* ACTIVITY:
Below are the records; give again exactly the line with "The following process", the line with "step 3: MASKED_ETCH", and each line that lies between them, and nothing besides.

* EXTRACTED ENTRIES:
..............................
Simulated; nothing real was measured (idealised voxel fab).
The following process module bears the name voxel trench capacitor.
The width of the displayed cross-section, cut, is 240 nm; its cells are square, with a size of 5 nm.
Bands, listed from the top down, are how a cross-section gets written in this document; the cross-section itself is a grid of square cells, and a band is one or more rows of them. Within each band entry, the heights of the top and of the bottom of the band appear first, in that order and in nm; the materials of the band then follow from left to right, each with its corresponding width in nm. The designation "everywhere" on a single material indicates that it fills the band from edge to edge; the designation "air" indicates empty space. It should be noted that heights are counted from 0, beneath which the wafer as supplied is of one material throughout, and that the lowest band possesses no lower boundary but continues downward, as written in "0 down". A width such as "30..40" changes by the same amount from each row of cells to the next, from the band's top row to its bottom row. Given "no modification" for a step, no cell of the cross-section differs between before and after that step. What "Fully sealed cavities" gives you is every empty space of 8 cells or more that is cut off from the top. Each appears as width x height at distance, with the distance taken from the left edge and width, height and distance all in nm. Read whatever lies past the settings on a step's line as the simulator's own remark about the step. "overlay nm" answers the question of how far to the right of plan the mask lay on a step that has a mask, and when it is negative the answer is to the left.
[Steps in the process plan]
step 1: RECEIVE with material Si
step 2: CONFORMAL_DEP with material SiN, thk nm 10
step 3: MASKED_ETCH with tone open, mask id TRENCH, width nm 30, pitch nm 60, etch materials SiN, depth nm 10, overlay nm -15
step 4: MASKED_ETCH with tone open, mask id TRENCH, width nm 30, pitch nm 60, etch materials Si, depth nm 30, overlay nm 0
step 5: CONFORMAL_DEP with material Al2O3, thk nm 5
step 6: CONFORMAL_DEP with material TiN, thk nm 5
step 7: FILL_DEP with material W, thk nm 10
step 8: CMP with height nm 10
..............................

* REPLY:
The following process module bears the name voxel trench capacitor.
The width of the displayed cross-section, cut, is 240 nm; its cells are square, with a size of 5 nm.
Bands, listed from the top down, are how a cross-section gets written in this document; the cross-section itself is a grid of square cells, and a band is one or more rows of them. Within each band entry, the heights of the top and of the bottom of the band appear first, in that order and in nm; the materials of the band then follow from left to right, each with its corresponding width in nm. The designation "everywhere" on a single material indicates that it fills the band from edge to edge; the designation "air" indicates empty space. It should be noted that heights are counted from 0, beneath which the wafer as supplied is of one material throughout, and that the lowest band possesses no lower boundary but continues downward, as written in "0 down". A width such as "30..40" changes by the same amount from each row of cells to the next, from the band's top row to its bottom row. Given "no modification" for a step, no cell of the cross-section differs between before and after that step. What "Fully sealed cavities" gives you is every empty space of 8 cells or more that is cut off from the top. Each appears as width x height at distance, with the distance taken from the left edge and width, height and distance all in nm. Read whatever lies past the settings on a step's line as the simulator's own remark about the step. "overlay nm" answers the question of how far to the right of plan the mask lay on a step that has a mask, and when it is negative the answer is to the left.
[Steps in the process plan]
step 1: RECEIVE with material Si
step 2: CONFORMAL_DEP with material SiN, thk nm 10
step 3: MASKED_ETCH with tone open, mask id TRENCH, width nm 30, pitch nm 60, etch materials SiN, depth nm 10, overlay nm -15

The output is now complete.